::::::::::
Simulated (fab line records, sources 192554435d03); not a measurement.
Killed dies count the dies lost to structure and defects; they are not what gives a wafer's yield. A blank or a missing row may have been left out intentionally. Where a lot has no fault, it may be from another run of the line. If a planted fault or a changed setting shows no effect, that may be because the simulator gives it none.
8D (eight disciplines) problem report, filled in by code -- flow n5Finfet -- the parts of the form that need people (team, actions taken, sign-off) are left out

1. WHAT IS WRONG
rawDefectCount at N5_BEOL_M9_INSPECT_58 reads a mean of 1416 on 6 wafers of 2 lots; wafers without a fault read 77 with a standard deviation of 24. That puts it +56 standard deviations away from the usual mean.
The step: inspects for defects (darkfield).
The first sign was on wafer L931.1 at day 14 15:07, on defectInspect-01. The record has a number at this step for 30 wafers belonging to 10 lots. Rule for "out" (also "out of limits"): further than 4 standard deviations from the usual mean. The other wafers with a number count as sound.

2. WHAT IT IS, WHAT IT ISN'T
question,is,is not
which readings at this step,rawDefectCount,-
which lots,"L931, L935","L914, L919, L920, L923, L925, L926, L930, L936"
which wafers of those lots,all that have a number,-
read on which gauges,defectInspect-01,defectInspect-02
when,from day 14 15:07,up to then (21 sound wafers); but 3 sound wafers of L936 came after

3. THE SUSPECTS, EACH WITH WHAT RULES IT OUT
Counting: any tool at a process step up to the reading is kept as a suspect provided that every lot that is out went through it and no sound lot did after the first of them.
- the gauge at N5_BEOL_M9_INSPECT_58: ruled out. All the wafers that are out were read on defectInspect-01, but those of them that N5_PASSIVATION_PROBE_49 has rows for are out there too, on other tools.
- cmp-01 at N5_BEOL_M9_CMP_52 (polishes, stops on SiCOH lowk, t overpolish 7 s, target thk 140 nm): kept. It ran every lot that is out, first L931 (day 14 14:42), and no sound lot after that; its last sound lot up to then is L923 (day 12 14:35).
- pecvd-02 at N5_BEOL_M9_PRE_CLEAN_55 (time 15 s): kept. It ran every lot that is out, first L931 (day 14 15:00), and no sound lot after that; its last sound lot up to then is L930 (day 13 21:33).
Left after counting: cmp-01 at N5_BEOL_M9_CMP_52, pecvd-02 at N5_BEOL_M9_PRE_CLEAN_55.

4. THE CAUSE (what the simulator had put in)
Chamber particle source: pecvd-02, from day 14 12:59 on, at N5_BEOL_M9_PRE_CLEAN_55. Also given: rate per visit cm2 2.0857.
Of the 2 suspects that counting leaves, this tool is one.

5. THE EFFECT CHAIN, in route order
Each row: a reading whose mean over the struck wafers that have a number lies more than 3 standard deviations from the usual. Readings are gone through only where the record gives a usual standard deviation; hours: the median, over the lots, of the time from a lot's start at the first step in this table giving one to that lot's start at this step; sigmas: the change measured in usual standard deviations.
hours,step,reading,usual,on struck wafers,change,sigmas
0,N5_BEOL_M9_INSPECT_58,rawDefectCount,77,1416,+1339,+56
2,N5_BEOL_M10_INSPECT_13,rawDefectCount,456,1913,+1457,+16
::::::::::

— Brief —
Only the lines above from the one with "8D (eight disciplines)" up to and including the one with "4. THE CAUSE (what the simulator had put in)" should be repeated, exactly as written.

— Result —
8D (eight disciplines) problem report, filled in by code -- flow n5Finfet -- the parts of the form that need people (team, actions taken, sign-off) are left out

1. WHAT IS WRONG
rawDefectCount at N5_BEOL_M9_INSPECT_58 reads a mean of 1416 on 6 wafers of 2 lots; wafers without a fault read 77 with a standard deviation of 24. That puts it +56 standard deviations away from the usual mean.
The step: inspects for defects (darkfield).
The first sign was on wafer L931.1 at day 14 15:07, on defectInspect-01. The record has a number at this step for 30 wafers belonging to 10 lots. Rule for "out" (also "out of limits"): further than 4 standard deviations from the usual mean. The other wafers with a number count as sound.

2. WHAT IT IS, WHAT IT ISN'T
question,is,is not
which readings at this step,rawDefectCount,-
which lots,"L931, L935","L914, L919, L920, L923, L925, L926, L930, L936"
which wafers of those lots,all that have a number,-
read on which gauges,defectInspect-01,defectInspect-02
when,from day 14 15:07,up to then (21 sound wafers); but 3 sound wafers of L936 came after

3. THE SUSPECTS, EACH WITH WHAT RULES IT OUT
Counting: any tool at a process step up to the reading is kept as a suspect provided that every lot that is out went through it and no sound lot did after the first of them.
- the gauge at N5_BEOL_M9_INSPECT_58: ruled out. All the wafers that are out were read on defectInspect-01, but those of them that N5_PASSIVATION_PROBE_49 has rows for are out there too, on other tools.
- cmp-01 at N5_BEOL_M9_CMP_52 (polishes, stops on SiCOH lowk, t overpolish 7 s, target thk 140 nm): kept. It ran every lot that is out, first L931 (day 14 14:42), and no sound lot after that; its last sound lot up to then is L923 (day 12 14:35).
- pecvd-02 at N5_BEOL_M9_PRE_CLEAN_55 (time 15 s): kept. It ran every lot that is out, first L931 (day 14 15:00), and no sound lot after that; its last sound lot up to then is L930 (day 13 21:33).
Left after counting: cmp-01 at N5_BEOL_M9_CMP_52, pecvd-02 at N5_BEOL_M9_PRE_CLEAN_55.

4. THE CAUSE (what the simulator had put in)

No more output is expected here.